§ DATASET EXCERPTS:
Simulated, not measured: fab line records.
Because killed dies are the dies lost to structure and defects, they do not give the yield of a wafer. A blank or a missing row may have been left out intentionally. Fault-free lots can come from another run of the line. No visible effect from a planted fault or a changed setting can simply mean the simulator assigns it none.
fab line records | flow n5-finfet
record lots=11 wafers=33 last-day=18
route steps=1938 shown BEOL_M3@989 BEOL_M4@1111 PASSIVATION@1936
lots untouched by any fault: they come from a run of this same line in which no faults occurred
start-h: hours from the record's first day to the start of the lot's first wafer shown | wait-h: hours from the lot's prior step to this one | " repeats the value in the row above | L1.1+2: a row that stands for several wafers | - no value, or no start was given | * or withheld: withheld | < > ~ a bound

§ BRIEF:
Return the listing above in its entirety, word for word.

§ REPLY:
Simulated, not measured: fab line records.
Because killed dies are the dies lost to structure and defects, they do not give the yield of a wafer. A blank or a missing row may have been left out intentionally. Fault-free lots can come from another run of the line. No visible effect from a planted fault or a changed setting can simply mean the simulator assigns it none.
fab line records | flow n5-finfet
record lots=11 wafers=33 last-day=18
route steps=1938 shown BEOL_M3@989 BEOL_M4@1111 PASSIVATION@1936
lots untouched by any fault: they come from a run of this same line in which no faults occurred
start-h: hours from the record's first day to the start of the lot's first wafer shown | wait-h: hours from the lot's prior step to this one | " repeats the value in the row above | L1.1+2: a row that stands for several wafers | - no value, or no start was given | * or withheld: withheld | < > ~ a bound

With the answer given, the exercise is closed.